Dataset extract —
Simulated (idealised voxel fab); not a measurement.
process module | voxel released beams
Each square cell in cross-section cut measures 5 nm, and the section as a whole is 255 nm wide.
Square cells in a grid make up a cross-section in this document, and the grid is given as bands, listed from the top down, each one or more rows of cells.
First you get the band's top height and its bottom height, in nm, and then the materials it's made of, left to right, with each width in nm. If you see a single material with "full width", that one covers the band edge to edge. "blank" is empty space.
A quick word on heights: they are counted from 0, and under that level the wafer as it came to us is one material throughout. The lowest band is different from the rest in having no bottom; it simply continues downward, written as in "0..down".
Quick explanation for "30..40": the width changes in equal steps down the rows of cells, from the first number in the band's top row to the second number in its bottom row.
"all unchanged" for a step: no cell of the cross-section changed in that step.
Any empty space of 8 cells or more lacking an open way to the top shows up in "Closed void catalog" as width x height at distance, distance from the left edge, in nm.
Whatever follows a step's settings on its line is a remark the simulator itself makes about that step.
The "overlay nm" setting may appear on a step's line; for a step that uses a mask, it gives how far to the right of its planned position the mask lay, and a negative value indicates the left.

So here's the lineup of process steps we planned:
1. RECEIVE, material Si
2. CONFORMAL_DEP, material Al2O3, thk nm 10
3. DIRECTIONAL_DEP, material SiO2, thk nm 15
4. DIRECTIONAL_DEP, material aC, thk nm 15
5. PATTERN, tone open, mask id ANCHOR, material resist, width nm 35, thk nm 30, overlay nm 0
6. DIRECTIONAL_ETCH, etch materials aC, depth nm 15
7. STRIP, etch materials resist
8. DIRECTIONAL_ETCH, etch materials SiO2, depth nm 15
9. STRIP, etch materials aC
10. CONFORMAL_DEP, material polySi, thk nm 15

Work instruction — Starting at the line that contains "Any empty space" and stopping after the line that contains "So here's the", write out every line exactly as it appears above, and no other line.

Exercise response —
Any empty space of 8 cells or more lacking an open way to the top shows up in "Closed void catalog" as width x height at distance, distance from the left edge, in nm.
Whatever follows a step's settings on its line is a remark the simulator itself makes about that step.
The "overlay nm" setting may appear on a step's line; for a step that uses a mask, it gives how far to the right of its planned position the mask lay, and a negative value indicates the left.

So here's the lineup of process steps we planned:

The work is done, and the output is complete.